_ _ _

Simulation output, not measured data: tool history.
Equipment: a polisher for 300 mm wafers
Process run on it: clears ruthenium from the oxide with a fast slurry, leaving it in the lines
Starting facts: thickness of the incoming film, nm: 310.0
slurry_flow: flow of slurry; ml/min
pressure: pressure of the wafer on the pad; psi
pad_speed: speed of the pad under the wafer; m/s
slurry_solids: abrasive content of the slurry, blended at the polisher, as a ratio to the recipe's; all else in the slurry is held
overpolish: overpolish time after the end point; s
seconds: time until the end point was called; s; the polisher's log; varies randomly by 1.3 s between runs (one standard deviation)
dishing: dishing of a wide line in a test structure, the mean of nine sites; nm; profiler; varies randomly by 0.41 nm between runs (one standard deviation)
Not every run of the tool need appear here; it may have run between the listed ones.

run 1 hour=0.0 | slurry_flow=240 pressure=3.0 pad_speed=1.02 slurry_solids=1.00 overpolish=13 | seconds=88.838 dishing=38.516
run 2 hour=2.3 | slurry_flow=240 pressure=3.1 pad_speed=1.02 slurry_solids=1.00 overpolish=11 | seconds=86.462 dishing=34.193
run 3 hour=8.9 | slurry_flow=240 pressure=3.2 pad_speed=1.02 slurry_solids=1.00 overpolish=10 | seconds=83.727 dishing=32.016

_ _ _

Transcribe, exactly as written, all lines of the entries above from the first to the one containing "slurry_solids: abrasive content", and no more.

» **Written reply**:
Simulation output, not measured data: tool history.
Equipment: a polisher for 300 mm wafers
Process run on it: clears ruthenium from the oxide with a fast slurry, leaving it in the lines
Starting facts: thickness of the incoming film, nm: 310.0
slurry_flow: flow of slurry; ml/min
pressure: pressure of the wafer on the pad; psi
pad_speed: speed of the pad under the wafer; m/s
slurry_solids: abrasive content of the slurry, blended at the polisher, as a ratio to the recipe's; all else in the slurry is held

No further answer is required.